• Action item: Once the line with "The document below" is found in the data, output it and each following line exactly, up to and including the line with "Xsec cut, 215 nm wide, square cell size 5 nm.", and nothing before or after.

• Entries provided:
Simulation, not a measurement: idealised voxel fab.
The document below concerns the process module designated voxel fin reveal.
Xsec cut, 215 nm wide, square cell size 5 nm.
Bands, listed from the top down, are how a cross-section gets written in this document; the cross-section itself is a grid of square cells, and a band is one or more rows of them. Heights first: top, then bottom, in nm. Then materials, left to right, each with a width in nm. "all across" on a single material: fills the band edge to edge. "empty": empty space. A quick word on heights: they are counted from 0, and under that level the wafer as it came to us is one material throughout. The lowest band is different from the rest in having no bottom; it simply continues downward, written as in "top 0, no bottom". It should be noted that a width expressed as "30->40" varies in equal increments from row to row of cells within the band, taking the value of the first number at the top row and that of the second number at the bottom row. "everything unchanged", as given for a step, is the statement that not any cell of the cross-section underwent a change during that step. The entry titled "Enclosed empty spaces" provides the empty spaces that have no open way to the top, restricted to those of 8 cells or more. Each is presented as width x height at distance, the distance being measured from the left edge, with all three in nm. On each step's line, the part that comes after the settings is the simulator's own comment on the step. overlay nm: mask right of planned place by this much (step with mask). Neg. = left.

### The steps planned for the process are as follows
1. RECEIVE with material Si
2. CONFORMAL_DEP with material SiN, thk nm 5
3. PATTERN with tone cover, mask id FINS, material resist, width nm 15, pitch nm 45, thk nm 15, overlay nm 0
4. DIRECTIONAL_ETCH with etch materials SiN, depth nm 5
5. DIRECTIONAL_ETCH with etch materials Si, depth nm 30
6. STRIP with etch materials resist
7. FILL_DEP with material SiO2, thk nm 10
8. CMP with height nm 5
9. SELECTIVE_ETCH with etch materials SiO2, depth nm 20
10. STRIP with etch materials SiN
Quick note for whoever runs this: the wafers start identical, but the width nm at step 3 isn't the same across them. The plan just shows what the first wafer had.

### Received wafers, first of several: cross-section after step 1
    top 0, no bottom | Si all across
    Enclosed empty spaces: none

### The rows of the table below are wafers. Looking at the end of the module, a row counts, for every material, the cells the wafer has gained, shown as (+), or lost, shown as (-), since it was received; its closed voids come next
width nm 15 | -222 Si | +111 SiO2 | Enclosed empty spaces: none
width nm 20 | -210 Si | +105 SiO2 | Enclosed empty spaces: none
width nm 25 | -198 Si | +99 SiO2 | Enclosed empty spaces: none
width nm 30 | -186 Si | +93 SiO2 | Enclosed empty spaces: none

• Expected answer:
The document below concerns the process module designated voxel fin reveal.
Xsec cut, 215 nm wide, square cell size 5 nm.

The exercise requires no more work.